START DATASET
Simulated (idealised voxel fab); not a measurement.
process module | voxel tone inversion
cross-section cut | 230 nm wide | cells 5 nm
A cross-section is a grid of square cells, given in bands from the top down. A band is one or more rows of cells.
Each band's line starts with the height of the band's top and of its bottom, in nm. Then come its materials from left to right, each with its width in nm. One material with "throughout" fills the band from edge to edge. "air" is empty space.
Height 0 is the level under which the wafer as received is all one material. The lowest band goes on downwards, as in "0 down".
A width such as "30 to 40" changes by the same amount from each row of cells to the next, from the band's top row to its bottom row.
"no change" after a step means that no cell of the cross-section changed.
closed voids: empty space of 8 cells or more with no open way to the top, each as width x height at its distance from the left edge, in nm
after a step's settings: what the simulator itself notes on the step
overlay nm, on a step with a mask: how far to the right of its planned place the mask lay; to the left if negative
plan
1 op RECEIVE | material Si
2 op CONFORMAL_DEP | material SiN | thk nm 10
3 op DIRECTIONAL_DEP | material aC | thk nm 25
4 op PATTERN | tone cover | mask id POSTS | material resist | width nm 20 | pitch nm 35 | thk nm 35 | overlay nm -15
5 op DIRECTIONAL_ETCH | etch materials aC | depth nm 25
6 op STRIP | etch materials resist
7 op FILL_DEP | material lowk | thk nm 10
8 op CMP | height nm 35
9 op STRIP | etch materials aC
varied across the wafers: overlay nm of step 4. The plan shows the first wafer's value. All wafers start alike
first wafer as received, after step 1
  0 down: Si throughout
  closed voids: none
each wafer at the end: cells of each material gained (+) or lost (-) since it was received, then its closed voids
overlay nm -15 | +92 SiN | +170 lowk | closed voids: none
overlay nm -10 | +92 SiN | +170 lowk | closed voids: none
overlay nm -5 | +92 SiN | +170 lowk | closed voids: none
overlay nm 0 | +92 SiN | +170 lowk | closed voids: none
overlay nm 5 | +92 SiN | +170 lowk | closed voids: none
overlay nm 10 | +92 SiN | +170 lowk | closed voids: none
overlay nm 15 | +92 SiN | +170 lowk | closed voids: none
END DATASET

◆ ACTION ITEM: Output the records above exactly, from their first line through the line that contains "1 op RECEIVE | material Si", and add nothing.

◆ TASK RESPONSE:
Simulated (idealised voxel fab); not a measurement.
process module | voxel tone inversion
cross-section cut | 230 nm wide | cells 5 nm
A cross-section is a grid of square cells, given in bands from the top down. A band is one or more rows of cells.
Each band's line starts with the height of the band's top and of its bottom, in nm. Then come its materials from left to right, each with its width in nm. One material with "throughout" fills the band from edge to edge. "air" is empty space.
Height 0 is the level under which the wafer as received is all one material. The lowest band goes on downwards, as in "0 down".
A width such as "30 to 40" changes by the same amount from each row of cells to the next, from the band's top row to its bottom row.
"no change" after a step means that no cell of the cross-section changed.
closed voids: empty space of 8 cells or more with no open way to the top, each as width x height at its distance from the left edge, in nm
after a step's settings: what the simulator itself notes on the step
overlay nm, on a step with a mask: how far to the right of its planned place the mask lay; to the left if negative
plan
1 op RECEIVE | material Si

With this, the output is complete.